━━━━━━━━━━━━━━━━━━━━

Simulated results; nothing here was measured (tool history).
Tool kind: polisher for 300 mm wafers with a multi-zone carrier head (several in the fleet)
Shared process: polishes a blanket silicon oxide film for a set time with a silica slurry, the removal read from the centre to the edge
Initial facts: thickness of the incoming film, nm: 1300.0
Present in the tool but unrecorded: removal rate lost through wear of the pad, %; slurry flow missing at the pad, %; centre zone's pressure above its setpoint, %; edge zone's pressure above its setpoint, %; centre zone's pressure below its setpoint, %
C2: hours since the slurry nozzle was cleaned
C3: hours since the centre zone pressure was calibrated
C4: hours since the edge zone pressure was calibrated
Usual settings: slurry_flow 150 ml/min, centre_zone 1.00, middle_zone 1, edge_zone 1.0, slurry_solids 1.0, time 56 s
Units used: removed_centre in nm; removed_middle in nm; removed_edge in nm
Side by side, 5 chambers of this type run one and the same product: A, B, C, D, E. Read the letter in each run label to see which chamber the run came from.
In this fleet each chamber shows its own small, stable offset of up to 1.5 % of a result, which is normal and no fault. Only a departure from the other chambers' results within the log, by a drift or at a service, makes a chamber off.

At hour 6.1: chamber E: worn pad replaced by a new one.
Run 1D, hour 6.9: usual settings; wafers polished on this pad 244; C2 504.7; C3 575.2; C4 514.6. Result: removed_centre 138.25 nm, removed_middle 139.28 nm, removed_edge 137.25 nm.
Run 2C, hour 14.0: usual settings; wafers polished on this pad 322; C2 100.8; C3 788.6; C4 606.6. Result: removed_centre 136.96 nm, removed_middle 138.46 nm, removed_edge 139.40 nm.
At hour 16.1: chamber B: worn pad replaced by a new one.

━━━━━━━━━━━━━━━━━━━━

ASSIGNED TASK
Print the material above verbatim, first line through the line containing "Present in the", both included.

YOUR SOLUTION
Simulated results; nothing here was measured (tool history).
Tool kind: polisher for 300 mm wafers with a multi-zone carrier head (several in the fleet)
Shared process: polishes a blanket silicon oxide film for a set time with a silica slurry, the removal read from the centre to the edge
Initial facts: thickness of the incoming film, nm: 1300.0
Present in the tool but unrecorded: removal rate lost through wear of the pad, %; slurry flow missing at the pad, %; centre zone's pressure above its setpoint, %; edge zone's pressure above its setpoint, %; centre zone's pressure below its setpoint, %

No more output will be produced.